● **ASSIGNMENT**
Reproduce only the top of the records, down to and including the line containing "You'll sometimes find".

● **DATASET RECORDS**
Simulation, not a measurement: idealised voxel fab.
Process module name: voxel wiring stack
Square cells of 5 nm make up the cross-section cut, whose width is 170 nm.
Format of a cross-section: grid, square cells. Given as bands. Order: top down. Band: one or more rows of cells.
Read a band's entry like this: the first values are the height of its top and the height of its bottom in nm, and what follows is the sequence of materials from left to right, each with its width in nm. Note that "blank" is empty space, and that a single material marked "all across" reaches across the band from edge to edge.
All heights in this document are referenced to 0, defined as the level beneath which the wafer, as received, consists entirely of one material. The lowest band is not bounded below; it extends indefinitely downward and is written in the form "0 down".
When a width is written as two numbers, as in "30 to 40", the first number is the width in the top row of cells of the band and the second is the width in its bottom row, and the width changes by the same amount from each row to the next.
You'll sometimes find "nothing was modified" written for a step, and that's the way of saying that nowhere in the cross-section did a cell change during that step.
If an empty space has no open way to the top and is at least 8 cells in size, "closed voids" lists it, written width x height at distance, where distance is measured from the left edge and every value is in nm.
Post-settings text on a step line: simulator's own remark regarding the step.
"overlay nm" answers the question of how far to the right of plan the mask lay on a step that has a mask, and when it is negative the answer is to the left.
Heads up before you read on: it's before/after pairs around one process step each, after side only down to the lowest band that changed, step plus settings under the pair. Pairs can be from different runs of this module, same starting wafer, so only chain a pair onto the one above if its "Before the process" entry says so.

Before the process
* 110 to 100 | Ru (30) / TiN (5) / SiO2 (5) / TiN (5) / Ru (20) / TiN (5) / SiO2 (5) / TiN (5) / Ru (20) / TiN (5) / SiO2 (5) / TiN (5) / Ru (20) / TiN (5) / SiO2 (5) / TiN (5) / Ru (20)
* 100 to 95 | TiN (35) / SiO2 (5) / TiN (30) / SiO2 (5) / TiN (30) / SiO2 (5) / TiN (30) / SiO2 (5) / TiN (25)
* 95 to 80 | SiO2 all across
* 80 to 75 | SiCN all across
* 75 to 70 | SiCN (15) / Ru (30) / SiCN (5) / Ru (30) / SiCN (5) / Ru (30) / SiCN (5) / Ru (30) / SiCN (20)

● **ANSWER BOX**
Simulation, not a measurement: idealised voxel fab.
Process module name: voxel wiring stack
Square cells of 5 nm make up the cross-section cut, whose width is 170 nm.
Format of a cross-section: grid, square cells. Given as bands. Order: top down. Band: one or more rows of cells.
Read a band's entry like this: the first values are the height of its top and the height of its bottom in nm, and what follows is the sequence of materials from left to right, each with its width in nm. Note that "blank" is empty space, and that a single material marked "all across" reaches across the band from edge to edge.
All heights in this document are referenced to 0, defined as the level beneath which the wafer, as received, consists entirely of one material. The lowest band is not bounded below; it extends indefinitely downward and is written in the form "0 down".
When a width is written as two numbers, as in "30 to 40", the first number is the width in the top row of cells of the band and the second is the width in its bottom row, and the width changes by the same amount from each row to the next.
You'll sometimes find "nothing was modified" written for a step, and that's the way of saying that nowhere in the cross-section did a cell change during that step.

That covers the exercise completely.